— Brief —
Retype the full listing without altering anything.

— Data records —
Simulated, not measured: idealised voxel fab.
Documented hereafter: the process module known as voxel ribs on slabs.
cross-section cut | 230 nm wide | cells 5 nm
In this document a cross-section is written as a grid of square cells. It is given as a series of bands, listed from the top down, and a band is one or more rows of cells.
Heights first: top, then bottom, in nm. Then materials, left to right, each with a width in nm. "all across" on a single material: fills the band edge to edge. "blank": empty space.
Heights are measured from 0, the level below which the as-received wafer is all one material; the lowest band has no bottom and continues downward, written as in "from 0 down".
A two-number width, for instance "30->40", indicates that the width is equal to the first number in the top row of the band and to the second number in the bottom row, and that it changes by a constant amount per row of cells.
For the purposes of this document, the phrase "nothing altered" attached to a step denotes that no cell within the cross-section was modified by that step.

— Solution —
Simulated, not measured: idealised voxel fab.
Documented hereafter: the process module known as voxel ribs on slabs.
cross-section cut | 230 nm wide | cells 5 nm
In this document a cross-section is written as a grid of square cells. It is given as a series of bands, listed from the top down, and a band is one or more rows of cells.
Heights first: top, then bottom, in nm. Then materials, left to right, each with a width in nm. "all across" on a single material: fills the band edge to edge. "blank": empty space.
Heights are measured from 0, the level below which the as-received wafer is all one material; the lowest band has no bottom and continues downward, written as in "from 0 down".
A two-number width, for instance "30->40", indicates that the width is equal to the first number in the top row of the band and to the second number in the bottom row, and that it changes by a constant amount per row of cells.
For the purposes of this document, the phrase "nothing altered" attached to a step denotes that no cell within the cross-section was modified by that step.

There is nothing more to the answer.